TASK ITEM:
For the material below, return exactly the lines starting at the one holding "the cross-section changed." and ending at the one holding "after step 6", counting both as part of the range.

=== Begin Enclosure ===

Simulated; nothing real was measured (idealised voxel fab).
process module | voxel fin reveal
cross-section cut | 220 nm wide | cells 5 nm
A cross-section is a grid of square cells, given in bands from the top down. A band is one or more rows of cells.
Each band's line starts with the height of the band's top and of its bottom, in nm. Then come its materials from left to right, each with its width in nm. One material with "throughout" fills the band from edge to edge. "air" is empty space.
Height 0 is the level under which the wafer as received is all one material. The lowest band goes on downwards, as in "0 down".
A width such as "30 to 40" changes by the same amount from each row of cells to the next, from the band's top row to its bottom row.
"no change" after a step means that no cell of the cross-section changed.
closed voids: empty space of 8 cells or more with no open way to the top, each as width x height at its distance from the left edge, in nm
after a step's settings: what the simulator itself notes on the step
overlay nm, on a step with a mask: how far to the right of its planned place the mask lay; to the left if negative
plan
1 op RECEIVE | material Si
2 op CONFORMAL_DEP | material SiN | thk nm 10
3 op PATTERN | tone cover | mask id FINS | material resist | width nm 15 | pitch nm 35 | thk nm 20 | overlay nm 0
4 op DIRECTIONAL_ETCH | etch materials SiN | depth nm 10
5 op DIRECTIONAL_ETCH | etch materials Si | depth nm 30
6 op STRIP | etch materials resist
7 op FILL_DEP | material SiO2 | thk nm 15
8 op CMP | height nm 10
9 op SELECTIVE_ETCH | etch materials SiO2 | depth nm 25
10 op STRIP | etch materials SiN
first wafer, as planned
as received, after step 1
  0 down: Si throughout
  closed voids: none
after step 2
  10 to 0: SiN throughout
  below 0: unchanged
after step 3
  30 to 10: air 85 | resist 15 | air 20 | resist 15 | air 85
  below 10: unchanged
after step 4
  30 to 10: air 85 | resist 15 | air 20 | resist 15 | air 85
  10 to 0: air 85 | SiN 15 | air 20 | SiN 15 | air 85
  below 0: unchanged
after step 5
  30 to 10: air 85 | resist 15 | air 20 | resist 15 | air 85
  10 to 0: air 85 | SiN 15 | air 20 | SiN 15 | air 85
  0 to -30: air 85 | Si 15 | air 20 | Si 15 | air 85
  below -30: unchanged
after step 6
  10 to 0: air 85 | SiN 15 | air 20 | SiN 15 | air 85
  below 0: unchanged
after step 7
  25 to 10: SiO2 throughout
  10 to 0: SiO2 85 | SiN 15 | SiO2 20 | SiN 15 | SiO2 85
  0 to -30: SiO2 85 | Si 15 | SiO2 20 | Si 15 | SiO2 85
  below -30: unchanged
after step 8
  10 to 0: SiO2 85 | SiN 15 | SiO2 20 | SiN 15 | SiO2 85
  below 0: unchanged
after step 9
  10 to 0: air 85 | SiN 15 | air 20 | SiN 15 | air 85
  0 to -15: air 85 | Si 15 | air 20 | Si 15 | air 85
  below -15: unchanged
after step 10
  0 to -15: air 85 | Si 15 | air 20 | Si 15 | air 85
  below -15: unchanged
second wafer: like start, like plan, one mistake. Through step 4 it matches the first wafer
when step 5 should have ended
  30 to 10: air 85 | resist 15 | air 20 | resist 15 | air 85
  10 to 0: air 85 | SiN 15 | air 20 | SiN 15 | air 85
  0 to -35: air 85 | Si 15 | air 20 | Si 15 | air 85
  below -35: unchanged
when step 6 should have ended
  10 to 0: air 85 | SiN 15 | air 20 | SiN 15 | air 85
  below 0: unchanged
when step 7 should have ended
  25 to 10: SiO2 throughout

=== End Enclosure ===

EXERCISE OUTPUT:
"no change" after a step means that no cell of the cross-section changed.
closed voids: empty space of 8 cells or more with no open way to the top, each as width x height at its distance from the left edge, in nm
after a step's settings: what the simulator itself notes on the step
overlay nm, on a step with a mask: how far to the right of its planned place the mask lay; to the left if negative
plan
1 op RECEIVE | material Si
2 op CONFORMAL_DEP | material SiN | thk nm 10
3 op PATTERN | tone cover | mask id FINS | material resist | width nm 15 | pitch nm 35 | thk nm 20 | overlay nm 0
4 op DIRECTIONAL_ETCH | etch materials SiN | depth nm 10
5 op DIRECTIONAL_ETCH | etch materials Si | depth nm 30
6 op STRIP | etch materials resist
7 op FILL_DEP | material SiO2 | thk nm 15
8 op CMP | height nm 10
9 op SELECTIVE_ETCH | etch materials SiO2 | depth nm 25
10 op STRIP | etch materials SiN
first wafer, as planned
as received, after step 1
  0 down: Si throughout
  closed voids: none
after step 2
  10 to 0: SiN throughout
  below 0: unchanged
after step 3
  30 to 10: air 85 | resist 15 | air 20 | resist 15 | air 85
  below 10: unchanged
after step 4
  30 to 10: air 85 | resist 15 | air 20 | resist 15 | air 85
  10 to 0: air 85 | SiN 15 | air 20 | SiN 15 | air 85
  below 0: unchanged
after step 5
  30 to 10: air 85 | resist 15 | air 20 | resist 15 | air 85
  10 to 0: air 85 | SiN 15 | air 20 | SiN 15 | air 85
  0 to -30: air 85 | Si 15 | air 20 | Si 15 | air 85
  below -30: unchanged
after step 6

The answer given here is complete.